### Work instruction
The line with "Mean of timeToEndpointS", the line with "The step: polishes SiO2.", and all lines between them in the material below: return these exactly, and no others.

*-*-*

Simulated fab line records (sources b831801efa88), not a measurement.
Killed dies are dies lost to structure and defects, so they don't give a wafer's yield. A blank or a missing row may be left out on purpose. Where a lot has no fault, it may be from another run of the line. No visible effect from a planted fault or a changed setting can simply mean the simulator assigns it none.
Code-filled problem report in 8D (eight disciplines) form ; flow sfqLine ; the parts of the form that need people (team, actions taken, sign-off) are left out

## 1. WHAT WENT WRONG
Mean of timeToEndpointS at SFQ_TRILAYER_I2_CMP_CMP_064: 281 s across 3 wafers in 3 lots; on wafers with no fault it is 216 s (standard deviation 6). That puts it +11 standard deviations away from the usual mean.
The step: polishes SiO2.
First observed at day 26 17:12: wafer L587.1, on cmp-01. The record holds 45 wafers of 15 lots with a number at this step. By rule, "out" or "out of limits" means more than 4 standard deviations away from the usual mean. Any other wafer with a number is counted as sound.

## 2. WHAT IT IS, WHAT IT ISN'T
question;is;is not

*-*-*

### Written response
Mean of timeToEndpointS at SFQ_TRILAYER_I2_CMP_CMP_064: 281 s across 3 wafers in 3 lots; on wafers with no fault it is 216 s (standard deviation 6). That puts it +11 standard deviations away from the usual mean.
The step: polishes SiO2.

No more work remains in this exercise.